Work order:
Each entry below needs to be copied exactly, with nothing dropped.

Available data:
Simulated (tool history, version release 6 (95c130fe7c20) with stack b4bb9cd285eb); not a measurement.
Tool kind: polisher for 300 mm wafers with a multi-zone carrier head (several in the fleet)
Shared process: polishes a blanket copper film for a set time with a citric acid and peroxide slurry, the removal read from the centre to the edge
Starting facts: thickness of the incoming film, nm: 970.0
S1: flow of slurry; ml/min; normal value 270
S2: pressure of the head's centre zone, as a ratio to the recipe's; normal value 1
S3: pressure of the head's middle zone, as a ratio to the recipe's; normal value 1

Result:
Simulated (tool history, version release 6 (95c130fe7c20) with stack b4bb9cd285eb); not a measurement.
Tool kind: polisher for 300 mm wafers with a multi-zone carrier head (several in the fleet)
Shared process: polishes a blanket copper film for a set time with a citric acid and peroxide slurry, the removal read from the centre to the edge
Starting facts: thickness of the incoming film, nm: 970.0
S1: flow of slurry; ml/min; normal value 270
S2: pressure of the head's centre zone, as a ratio to the recipe's; normal value 1
S3: pressure of the head's middle zone, as a ratio to the recipe's; normal value 1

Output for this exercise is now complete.